WORK TASK
Beginning with the opening line, restate the following material exactly, up through the line that contains "For reference, the".

PROVIDED INFORMATION
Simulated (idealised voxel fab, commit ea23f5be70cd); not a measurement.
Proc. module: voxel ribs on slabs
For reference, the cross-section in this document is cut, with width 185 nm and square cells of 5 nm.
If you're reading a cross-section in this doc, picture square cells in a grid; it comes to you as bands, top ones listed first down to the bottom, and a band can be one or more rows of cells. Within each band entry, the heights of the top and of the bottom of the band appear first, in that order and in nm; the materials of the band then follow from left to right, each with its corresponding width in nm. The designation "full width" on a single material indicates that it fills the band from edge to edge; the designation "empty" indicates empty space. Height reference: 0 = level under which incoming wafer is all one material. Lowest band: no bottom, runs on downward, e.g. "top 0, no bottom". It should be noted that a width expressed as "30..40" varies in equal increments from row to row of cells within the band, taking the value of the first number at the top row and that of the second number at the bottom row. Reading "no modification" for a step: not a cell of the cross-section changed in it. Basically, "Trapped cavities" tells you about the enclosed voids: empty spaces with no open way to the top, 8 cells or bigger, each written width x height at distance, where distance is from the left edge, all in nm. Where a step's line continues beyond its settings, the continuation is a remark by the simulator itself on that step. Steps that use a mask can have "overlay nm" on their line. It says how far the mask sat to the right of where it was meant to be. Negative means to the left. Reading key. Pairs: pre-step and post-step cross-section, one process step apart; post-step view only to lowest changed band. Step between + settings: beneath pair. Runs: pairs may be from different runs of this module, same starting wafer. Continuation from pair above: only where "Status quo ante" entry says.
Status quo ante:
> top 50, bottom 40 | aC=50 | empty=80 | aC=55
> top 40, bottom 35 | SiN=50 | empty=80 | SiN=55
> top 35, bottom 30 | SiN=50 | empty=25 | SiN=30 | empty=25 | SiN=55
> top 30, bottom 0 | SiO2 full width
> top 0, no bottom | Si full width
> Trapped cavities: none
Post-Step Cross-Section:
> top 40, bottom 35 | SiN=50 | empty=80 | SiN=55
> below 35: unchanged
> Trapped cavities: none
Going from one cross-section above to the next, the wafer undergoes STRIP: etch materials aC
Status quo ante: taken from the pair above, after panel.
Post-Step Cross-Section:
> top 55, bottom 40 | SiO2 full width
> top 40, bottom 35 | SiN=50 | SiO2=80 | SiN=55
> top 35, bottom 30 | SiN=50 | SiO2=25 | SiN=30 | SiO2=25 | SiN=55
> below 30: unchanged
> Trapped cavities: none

TASK RESULT
Simulated (idealised voxel fab, commit ea23f5be70cd); not a measurement.
Proc. module: voxel ribs on slabs
For reference, the cross-section in this document is cut, with width 185 nm and square cells of 5 nm.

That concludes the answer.